■ TASK ITEM: Would you please retype, exactly, the lines of the listing below between the line with "5. Process parameter" and the line with "7. Process parameter", inclusive?

■ DATA TO EXAMINE:
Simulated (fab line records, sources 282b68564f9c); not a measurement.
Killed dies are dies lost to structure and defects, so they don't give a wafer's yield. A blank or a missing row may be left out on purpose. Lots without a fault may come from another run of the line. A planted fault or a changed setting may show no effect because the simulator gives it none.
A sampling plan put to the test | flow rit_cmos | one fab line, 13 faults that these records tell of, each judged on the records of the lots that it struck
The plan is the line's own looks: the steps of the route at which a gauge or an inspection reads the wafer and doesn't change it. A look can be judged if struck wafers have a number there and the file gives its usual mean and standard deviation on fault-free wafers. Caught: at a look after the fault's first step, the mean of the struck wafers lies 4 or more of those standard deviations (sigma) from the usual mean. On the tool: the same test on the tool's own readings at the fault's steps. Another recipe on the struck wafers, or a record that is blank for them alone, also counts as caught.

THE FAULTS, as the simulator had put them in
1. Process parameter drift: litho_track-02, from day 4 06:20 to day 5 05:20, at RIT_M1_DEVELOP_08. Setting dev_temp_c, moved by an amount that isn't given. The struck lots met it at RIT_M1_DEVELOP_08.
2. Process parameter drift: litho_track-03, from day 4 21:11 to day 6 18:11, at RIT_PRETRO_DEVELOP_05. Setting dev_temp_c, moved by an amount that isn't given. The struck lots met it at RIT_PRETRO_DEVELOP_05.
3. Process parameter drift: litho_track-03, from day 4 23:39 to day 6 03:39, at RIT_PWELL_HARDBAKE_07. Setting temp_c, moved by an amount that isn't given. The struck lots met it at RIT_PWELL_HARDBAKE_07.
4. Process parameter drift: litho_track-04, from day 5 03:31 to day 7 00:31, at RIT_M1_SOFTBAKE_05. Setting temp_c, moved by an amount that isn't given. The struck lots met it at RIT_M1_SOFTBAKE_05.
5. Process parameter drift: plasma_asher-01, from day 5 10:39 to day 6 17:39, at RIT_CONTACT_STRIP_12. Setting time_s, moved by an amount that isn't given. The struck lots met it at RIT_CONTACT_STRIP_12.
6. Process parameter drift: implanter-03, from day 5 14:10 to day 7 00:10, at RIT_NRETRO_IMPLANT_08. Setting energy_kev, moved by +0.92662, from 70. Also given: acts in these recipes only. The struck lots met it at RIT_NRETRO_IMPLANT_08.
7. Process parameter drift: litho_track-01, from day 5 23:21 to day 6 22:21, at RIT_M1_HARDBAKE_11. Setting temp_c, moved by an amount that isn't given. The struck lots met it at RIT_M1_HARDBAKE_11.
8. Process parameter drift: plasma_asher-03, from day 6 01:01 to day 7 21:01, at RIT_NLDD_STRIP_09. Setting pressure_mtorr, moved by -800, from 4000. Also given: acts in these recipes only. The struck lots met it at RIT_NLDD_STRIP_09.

■ WRITTEN RESPONSE:
5. Process parameter drift: plasma_asher-01, from day 5 10:39 to day 6 17:39, at RIT_CONTACT_STRIP_12. Setting time_s, moved by an amount that isn't given. The struck lots met it at RIT_CONTACT_STRIP_12.
6. Process parameter drift: implanter-03, from day 5 14:10 to day 7 00:10, at RIT_NRETRO_IMPLANT_08. Setting energy_kev, moved by +0.92662, from 70. Also given: acts in these recipes only. The struck lots met it at RIT_NRETRO_IMPLANT_08.
7. Process parameter drift: litho_track-01, from day 5 23:21 to day 6 22:21, at RIT_M1_HARDBAKE_11. Setting temp_c, moved by an amount that isn't given. The struck lots met it at RIT_M1_HARDBAKE_11.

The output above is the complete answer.